**** Information supplied
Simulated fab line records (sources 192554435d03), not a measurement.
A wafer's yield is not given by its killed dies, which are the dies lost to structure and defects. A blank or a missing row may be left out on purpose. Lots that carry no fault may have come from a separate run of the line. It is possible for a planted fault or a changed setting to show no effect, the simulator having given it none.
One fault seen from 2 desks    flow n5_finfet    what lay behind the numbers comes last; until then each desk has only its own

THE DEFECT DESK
********

Activity —
Retype the records in full, keeping every word as it is.

Task answer —
Simulated fab line records (sources 192554435d03), not a measurement.
A wafer's yield is not given by its killed dies, which are the dies lost to structure and defects. A blank or a missing row may be left out on purpose. Lots that carry no fault may have come from a separate run of the line. It is possible for a planted fault or a changed setting to show no effect, the simulator having given it none.
One fault seen from 2 desks    flow n5_finfet    what lay behind the numbers comes last; until then each desk has only its own

THE DEFECT DESK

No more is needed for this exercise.